**WORK INSTRUCTION**
Where the records below reach the line containing "Each band's line", start transcribing, and end with the line containing "10 op STRIP | etch materials aC", exactly and with nothing else added.

————
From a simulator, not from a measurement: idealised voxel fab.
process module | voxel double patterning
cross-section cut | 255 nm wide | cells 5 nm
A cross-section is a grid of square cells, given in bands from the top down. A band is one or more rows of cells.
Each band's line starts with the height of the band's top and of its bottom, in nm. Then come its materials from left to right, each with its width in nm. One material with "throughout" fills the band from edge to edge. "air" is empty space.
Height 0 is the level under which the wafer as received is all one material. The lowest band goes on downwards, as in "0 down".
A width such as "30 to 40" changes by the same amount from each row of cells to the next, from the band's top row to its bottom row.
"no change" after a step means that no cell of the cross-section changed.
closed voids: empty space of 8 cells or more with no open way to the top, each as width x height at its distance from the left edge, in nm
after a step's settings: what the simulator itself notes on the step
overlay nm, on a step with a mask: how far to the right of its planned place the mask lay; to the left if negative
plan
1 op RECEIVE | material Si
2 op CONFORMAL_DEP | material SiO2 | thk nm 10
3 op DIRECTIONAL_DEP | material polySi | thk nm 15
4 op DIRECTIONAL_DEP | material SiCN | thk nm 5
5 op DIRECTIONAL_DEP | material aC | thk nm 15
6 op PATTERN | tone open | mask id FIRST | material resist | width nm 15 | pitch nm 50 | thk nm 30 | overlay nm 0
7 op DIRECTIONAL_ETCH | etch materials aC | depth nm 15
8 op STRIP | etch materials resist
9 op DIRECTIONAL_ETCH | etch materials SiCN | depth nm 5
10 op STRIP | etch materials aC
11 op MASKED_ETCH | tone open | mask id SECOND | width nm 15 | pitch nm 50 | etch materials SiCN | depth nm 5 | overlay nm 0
————

**RESPONSE**
Each band's line starts with the height of the band's top and of its bottom, in nm. Then come its materials from left to right, each with its width in nm. One material with "throughout" fills the band from edge to edge. "air" is empty space.
Height 0 is the level under which the wafer as received is all one material. The lowest band goes on downwards, as in "0 down".
A width such as "30 to 40" changes by the same amount from each row of cells to the next, from the band's top row to its bottom row.
"no change" after a step means that no cell of the cross-section changed.
closed voids: empty space of 8 cells or more with no open way to the top, each as width x height at its distance from the left edge, in nm
after a step's settings: what the simulator itself notes on the step
overlay nm, on a step with a mask: how far to the right of its planned place the mask lay; to the left if negative
plan
1 op RECEIVE | material Si
2 op CONFORMAL_DEP | material SiO2 | thk nm 10
3 op DIRECTIONAL_DEP | material polySi | thk nm 15
4 op DIRECTIONAL_DEP | material SiCN | thk nm 5
5 op DIRECTIONAL_DEP | material aC | thk nm 15
6 op PATTERN | tone open | mask id FIRST | material resist | width nm 15 | pitch nm 50 | thk nm 30 | overlay nm 0
7 op DIRECTIONAL_ETCH | etch materials aC | depth nm 15
8 op STRIP | etch materials resist
9 op DIRECTIONAL_ETCH | etch materials SiCN | depth nm 5
10 op STRIP | etch materials aC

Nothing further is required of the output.